## [Data records]
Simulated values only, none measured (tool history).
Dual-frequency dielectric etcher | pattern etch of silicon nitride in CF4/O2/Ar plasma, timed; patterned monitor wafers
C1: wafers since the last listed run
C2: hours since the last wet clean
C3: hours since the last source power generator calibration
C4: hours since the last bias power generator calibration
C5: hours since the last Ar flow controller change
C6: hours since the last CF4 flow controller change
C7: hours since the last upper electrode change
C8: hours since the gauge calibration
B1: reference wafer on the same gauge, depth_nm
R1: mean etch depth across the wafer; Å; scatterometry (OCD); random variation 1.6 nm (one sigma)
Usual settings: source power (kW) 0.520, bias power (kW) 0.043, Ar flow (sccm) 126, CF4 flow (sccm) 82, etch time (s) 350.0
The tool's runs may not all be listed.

## [Work item]
Above are the records; set each one down word for word.

## [Exercise output]
Simulated values only, none measured (tool history).
Dual-frequency dielectric etcher | pattern etch of silicon nitride in CF4/O2/Ar plasma, timed; patterned monitor wafers
C1: wafers since the last listed run
C2: hours since the last wet clean
C3: hours since the last source power generator calibration
C4: hours since the last bias power generator calibration
C5: hours since the last Ar flow controller change
C6: hours since the last CF4 flow controller change
C7: hours since the last upper electrode change
C8: hours since the gauge calibration
B1: reference wafer on the same gauge, depth_nm
R1: mean etch depth across the wafer; Å; scatterometry (OCD); random variation 1.6 nm (one sigma)
Usual settings: source power (kW) 0.520, bias power (kW) 0.043, Ar flow (sccm) 126, CF4 flow (sccm) 82, etch time (s) 350.0
The tool's runs may not all be listed.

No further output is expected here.